### WORK REQUEST
Please reproduce exactly the lines that begin the listing below, up to and including the line where "A wafer's yield" occurs.

### RECORDED INFORMATION
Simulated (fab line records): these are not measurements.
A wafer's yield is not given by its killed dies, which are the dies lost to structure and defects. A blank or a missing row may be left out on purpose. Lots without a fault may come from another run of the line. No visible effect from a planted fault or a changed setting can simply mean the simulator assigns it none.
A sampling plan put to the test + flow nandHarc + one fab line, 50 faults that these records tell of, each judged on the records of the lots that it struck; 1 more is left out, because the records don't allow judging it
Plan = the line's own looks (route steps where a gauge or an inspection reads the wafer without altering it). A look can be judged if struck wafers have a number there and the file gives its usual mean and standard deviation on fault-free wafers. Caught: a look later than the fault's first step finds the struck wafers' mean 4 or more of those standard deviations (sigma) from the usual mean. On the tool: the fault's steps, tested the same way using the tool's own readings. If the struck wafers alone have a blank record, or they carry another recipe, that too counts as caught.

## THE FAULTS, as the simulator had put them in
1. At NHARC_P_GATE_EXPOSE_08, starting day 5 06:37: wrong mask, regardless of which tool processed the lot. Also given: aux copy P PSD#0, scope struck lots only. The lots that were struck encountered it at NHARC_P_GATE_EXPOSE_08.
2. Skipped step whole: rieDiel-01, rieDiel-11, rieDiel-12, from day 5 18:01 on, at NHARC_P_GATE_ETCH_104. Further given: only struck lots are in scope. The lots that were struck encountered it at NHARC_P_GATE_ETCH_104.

### WRITTEN RESPONSE
Simulated (fab line records): these are not measurements.
A wafer's yield is not given by its killed dies, which are the dies lost to structure and defects. A blank or a missing row may be left out on purpose. Lots without a fault may come from another run of the line. No visible effect from a planted fault or a changed setting can simply mean the simulator assigns it none.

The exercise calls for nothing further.